> **Provided material**:
---*---

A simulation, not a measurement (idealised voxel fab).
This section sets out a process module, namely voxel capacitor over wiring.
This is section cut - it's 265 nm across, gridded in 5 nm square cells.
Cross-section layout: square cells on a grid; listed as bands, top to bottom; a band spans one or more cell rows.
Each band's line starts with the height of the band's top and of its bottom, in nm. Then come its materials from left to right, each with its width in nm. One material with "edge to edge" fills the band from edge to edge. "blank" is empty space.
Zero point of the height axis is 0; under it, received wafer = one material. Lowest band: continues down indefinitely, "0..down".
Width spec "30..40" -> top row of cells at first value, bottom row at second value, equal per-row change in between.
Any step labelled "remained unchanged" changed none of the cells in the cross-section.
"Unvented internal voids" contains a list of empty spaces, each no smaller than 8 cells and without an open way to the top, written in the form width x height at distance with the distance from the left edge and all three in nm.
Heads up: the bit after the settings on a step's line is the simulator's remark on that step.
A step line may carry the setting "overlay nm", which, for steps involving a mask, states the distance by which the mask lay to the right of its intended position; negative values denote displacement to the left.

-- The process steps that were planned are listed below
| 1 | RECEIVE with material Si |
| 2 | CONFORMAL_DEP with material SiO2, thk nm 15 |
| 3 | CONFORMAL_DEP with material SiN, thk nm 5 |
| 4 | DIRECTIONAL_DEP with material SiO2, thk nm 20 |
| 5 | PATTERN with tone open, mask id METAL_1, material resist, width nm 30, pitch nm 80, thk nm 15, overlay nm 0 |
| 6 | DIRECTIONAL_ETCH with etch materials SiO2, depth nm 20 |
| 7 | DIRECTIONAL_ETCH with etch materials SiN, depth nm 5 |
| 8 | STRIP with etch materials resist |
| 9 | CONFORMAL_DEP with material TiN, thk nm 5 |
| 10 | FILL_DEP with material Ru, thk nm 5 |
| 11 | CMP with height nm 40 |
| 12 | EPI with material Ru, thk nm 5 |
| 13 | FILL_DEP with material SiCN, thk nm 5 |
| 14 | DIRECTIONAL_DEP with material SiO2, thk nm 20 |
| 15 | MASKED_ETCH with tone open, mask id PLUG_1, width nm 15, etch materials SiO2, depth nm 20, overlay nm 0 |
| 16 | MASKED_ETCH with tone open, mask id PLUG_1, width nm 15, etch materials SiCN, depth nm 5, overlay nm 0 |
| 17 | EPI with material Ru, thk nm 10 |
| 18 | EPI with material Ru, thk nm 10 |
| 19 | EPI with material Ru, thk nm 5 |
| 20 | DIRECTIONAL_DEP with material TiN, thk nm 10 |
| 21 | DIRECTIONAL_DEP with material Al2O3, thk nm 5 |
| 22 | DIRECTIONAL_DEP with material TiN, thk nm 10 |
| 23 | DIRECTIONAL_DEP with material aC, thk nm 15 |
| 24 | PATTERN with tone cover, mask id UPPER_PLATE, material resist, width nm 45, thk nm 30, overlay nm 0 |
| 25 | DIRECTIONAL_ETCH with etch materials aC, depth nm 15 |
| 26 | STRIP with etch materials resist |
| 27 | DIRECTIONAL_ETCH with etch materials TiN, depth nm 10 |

---*---

> **Work order**: Everything from the first line of the records through the line containing "Cross-section layout: square" is to be set down exactly, while later lines are left out.

> **Answer box**:
A simulation, not a measurement (idealised voxel fab).
This section sets out a process module, namely voxel capacitor over wiring.
This is section cut - it's 265 nm across, gridded in 5 nm square cells.
Cross-section layout: square cells on a grid; listed as bands, top to bottom; a band spans one or more cell rows.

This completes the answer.